──────────

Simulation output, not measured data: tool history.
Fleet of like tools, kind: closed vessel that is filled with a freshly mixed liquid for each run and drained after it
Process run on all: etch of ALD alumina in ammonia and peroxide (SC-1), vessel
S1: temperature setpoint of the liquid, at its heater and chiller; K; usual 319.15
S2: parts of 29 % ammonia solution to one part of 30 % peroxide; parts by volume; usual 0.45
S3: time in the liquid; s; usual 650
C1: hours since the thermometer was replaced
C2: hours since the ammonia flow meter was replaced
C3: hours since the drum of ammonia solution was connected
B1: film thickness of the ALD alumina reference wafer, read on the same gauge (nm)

──────────

▸ **Assignment**
Could you restate all of the lines above without altering a single word?

▸ **Exercise response**
Simulation output, not measured data: tool history.
Fleet of like tools, kind: closed vessel that is filled with a freshly mixed liquid for each run and drained after it
Process run on all: etch of ALD alumina in ammonia and peroxide (SC-1), vessel
S1: temperature setpoint of the liquid, at its heater and chiller; K; usual 319.15
S2: parts of 29 % ammonia solution to one part of 30 % peroxide; parts by volume; usual 0.45
S3: time in the liquid; s; usual 650
C1: hours since the thermometer was replaced
C2: hours since the ammonia flow meter was replaced
C3: hours since the drum of ammonia solution was connected
B1: film thickness of the ALD alumina reference wafer, read on the same gauge (nm)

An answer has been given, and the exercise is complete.